- [Work task]: All records shown below should be given again, character for character.

- [Dataset entries]:
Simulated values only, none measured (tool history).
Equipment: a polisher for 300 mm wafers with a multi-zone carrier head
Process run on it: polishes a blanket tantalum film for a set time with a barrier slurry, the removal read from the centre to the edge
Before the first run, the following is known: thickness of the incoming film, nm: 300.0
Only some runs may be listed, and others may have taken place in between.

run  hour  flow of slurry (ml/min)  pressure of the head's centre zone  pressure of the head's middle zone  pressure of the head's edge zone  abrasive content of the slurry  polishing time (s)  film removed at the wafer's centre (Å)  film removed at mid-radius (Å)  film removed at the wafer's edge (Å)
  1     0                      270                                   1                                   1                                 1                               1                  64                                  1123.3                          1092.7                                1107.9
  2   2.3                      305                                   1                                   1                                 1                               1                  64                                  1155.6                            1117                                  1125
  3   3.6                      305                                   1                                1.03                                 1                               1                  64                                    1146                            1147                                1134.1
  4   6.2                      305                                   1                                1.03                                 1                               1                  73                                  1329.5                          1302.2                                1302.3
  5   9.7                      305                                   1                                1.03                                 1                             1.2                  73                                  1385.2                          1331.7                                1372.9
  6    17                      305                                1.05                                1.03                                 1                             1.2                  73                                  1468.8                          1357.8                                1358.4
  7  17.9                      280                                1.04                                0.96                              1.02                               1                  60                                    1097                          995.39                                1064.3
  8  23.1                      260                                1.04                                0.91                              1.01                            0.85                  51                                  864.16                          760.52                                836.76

- [Worked solution]:
Simulated values only, none measured (tool history).
Equipment: a polisher for 300 mm wafers with a multi-zone carrier head
Process run on it: polishes a blanket tantalum film for a set time with a barrier slurry, the removal read from the centre to the edge
Before the first run, the following is known: thickness of the incoming film, nm: 300.0
Only some runs may be listed, and others may have taken place in between.

run  hour  flow of slurry (ml/min)  pressure of the head's centre zone  pressure of the head's middle zone  pressure of the head's edge zone  abrasive content of the slurry  polishing time (s)  film removed at the wafer's centre (Å)  film removed at mid-radius (Å)  film removed at the wafer's edge (Å)
  1     0                      270                                   1                                   1                                 1                               1                  64                                  1123.3                          1092.7                                1107.9
  2   2.3                      305                                   1                                   1                                 1                               1                  64                                  1155.6                            1117                                  1125
  3   3.6                      305                                   1                                1.03                                 1                               1                  64                                    1146                            1147                                1134.1
  4   6.2                      305                                   1                                1.03                                 1                               1                  73                                  1329.5                          1302.2                                1302.3
  5   9.7                      305                                   1                                1.03                                 1                             1.2                  73                                  1385.2                          1331.7                                1372.9
  6    17                      305                                1.05                                1.03                                 1                             1.2                  73                                  1468.8                          1357.8                                1358.4
  7  17.9                      280                                1.04                                0.96                              1.02                               1                  60                                    1097                          995.39                                1064.3
  8  23.1                      260                                1.04                                0.91                              1.01                            0.85                  51                                  864.16                          760.52                                836.76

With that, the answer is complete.